*Source information*
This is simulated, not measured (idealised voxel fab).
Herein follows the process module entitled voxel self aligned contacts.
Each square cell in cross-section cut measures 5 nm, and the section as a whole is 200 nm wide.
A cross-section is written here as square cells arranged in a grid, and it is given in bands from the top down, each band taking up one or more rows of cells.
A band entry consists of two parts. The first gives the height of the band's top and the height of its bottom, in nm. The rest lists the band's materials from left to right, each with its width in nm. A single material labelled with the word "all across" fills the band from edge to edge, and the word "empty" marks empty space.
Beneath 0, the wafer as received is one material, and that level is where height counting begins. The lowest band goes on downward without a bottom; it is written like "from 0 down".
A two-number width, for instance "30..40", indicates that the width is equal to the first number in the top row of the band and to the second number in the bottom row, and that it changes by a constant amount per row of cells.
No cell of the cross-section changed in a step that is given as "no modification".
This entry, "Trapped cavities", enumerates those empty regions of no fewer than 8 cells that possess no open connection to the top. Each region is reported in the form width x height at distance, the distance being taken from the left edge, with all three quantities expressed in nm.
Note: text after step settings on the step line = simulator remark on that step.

*Action item*
Exact copies of the lines from the start of the data up to the line holding "A cross-section is", both included, are all that is needed.

*Exercise solution*
This is simulated, not measured (idealised voxel fab).
Herein follows the process module entitled voxel self aligned contacts.
Each square cell in cross-section cut measures 5 nm, and the section as a whole is 200 nm wide.
A cross-section is written here as square cells arranged in a grid, and it is given in bands from the top down, each band taking up one or more rows of cells.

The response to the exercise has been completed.